Exercise: Transcribe every record below word for word.

Record excerpts:
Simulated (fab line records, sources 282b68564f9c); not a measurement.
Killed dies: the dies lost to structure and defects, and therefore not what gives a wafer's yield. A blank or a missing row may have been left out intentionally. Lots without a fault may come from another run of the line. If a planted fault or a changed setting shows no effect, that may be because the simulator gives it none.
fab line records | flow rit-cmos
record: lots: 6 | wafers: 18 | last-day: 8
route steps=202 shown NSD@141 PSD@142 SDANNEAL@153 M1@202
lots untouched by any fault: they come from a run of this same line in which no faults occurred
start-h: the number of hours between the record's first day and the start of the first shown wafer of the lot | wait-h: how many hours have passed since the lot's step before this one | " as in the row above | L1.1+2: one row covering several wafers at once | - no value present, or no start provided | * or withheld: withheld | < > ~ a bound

Expected answer:
Simulated (fab line records, sources 282b68564f9c); not a measurement.
Killed dies: the dies lost to structure and defects, and therefore not what gives a wafer's yield. A blank or a missing row may have been left out intentionally. Lots without a fault may come from another run of the line. If a planted fault or a changed setting shows no effect, that may be because the simulator gives it none.
fab line records | flow rit-cmos
record: lots: 6 | wafers: 18 | last-day: 8
route steps=202 shown NSD@141 PSD@142 SDANNEAL@153 M1@202
lots untouched by any fault: they come from a run of this same line in which no faults occurred
start-h: the number of hours between the record's first day and the start of the first shown wafer of the lot | wait-h: how many hours have passed since the lot's step before this one | " as in the row above | L1.1+2: one row covering several wafers at once | - no value present, or no start provided | * or withheld: withheld | < > ~ a bound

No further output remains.